- [Dataset excerpts]:
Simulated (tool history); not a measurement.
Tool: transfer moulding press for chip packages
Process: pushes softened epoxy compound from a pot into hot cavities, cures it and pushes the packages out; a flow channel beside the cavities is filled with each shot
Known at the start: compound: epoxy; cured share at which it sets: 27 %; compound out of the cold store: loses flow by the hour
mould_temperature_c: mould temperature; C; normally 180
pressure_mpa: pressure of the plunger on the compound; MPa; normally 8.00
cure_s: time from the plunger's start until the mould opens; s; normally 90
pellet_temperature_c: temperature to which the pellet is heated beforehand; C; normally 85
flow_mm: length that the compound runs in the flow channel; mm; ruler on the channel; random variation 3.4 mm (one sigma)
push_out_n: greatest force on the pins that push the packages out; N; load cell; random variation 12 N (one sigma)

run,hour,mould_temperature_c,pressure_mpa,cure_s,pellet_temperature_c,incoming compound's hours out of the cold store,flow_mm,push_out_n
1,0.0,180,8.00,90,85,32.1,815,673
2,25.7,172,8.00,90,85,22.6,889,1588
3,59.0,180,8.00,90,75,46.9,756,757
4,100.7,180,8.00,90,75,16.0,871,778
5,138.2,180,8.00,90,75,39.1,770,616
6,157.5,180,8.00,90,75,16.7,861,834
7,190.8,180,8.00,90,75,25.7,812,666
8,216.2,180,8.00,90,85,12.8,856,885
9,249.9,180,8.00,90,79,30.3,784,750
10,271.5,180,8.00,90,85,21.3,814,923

- [Task item]: Could you retype all of the records above exactly as they appear?

- [Written answer]:
Simulated (tool history); not a measurement.
Tool: transfer moulding press for chip packages
Process: pushes softened epoxy compound from a pot into hot cavities, cures it and pushes the packages out; a flow channel beside the cavities is filled with each shot
Known at the start: compound: epoxy; cured share at which it sets: 27 %; compound out of the cold store: loses flow by the hour
mould_temperature_c: mould temperature; C; normally 180
pressure_mpa: pressure of the plunger on the compound; MPa; normally 8.00
cure_s: time from the plunger's start until the mould opens; s; normally 90
pellet_temperature_c: temperature to which the pellet is heated beforehand; C; normally 85
flow_mm: length that the compound runs in the flow channel; mm; ruler on the channel; random variation 3.4 mm (one sigma)
push_out_n: greatest force on the pins that push the packages out; N; load cell; random variation 12 N (one sigma)

run,hour,mould_temperature_c,pressure_mpa,cure_s,pellet_temperature_c,incoming compound's hours out of the cold store,flow_mm,push_out_n
1,0.0,180,8.00,90,85,32.1,815,673
2,25.7,172,8.00,90,85,22.6,889,1588
3,59.0,180,8.00,90,75,46.9,756,757
4,100.7,180,8.00,90,75,16.0,871,778
5,138.2,180,8.00,90,75,39.1,770,616
6,157.5,180,8.00,90,75,16.7,861,834
7,190.8,180,8.00,90,75,25.7,812,666
8,216.2,180,8.00,90,85,12.8,856,885
9,249.9,180,8.00,90,79,30.3,784,750
10,271.5,180,8.00,90,85,21.3,814,923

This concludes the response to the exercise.